Where a line has odd spacing or punctuation, keep it; transcribe all the entries exactly.

DATA EXTRACTS: Begin

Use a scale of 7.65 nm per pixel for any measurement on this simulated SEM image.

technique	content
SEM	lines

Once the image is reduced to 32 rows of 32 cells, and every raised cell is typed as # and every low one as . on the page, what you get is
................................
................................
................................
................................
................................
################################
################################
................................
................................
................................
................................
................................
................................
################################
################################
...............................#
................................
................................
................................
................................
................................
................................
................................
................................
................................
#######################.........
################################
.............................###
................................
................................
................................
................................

DATA EXTRACTS: End

● WRITTEN RESPONSE:
Use a scale of 7.65 nm per pixel for any measurement on this simulated SEM image.

technique	content
SEM	lines

Once the image is reduced to 32 rows of 32 cells, and every raised cell is typed as # and every low one as . on the page, what you get is
................................
................................
................................
................................
................................
################################
################################
................................
................................
................................
................................
................................
................................
################################
################################
...............................#
................................
................................
................................
................................
................................
................................
................................
................................
................................
#######################.........
################################
.............................###
................................
................................
................................
................................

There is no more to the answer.